→ Assigned task
Write out again only the lines that run from the start of the entries to the line containing "Killed dies are", both included.

START Stored data

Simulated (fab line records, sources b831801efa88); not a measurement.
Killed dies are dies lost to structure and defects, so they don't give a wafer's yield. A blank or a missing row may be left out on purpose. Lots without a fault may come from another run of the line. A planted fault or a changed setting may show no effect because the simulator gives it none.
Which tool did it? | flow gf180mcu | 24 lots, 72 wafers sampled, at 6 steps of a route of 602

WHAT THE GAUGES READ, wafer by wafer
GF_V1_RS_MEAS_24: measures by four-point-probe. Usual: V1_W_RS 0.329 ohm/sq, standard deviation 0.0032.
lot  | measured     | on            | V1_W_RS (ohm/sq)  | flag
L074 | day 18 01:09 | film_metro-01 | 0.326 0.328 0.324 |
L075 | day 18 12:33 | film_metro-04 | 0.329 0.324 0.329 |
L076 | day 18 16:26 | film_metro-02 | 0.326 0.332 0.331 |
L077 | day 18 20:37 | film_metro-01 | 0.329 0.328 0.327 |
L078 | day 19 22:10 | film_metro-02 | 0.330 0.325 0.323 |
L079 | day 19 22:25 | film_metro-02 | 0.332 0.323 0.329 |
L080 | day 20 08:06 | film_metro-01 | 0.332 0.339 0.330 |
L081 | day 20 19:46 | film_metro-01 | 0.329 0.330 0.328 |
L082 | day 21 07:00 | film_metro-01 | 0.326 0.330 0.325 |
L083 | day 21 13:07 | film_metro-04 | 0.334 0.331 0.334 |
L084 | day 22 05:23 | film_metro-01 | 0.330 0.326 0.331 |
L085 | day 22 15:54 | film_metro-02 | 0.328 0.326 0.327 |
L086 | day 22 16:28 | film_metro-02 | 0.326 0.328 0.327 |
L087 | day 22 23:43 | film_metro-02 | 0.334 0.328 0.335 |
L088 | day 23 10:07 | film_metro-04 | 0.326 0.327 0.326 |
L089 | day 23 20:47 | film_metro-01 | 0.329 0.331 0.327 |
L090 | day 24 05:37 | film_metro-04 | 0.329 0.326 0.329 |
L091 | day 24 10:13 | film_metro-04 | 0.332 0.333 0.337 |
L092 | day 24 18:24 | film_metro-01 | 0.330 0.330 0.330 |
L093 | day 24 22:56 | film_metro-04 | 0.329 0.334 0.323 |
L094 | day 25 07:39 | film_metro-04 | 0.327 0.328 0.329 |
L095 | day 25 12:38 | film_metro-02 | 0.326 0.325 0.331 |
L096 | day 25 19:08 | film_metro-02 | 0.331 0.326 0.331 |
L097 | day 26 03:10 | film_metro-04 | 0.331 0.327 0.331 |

END Stored data

→ Answer space
Simulated (fab line records, sources b831801efa88); not a measurement.
Killed dies are dies lost to structure and defects, so they don't give a wafer's yield. A blank or a missing row may be left out on purpose. Lots without a fault may come from another run of the line. A planted fault or a changed setting may show no effect because the simulator gives it none.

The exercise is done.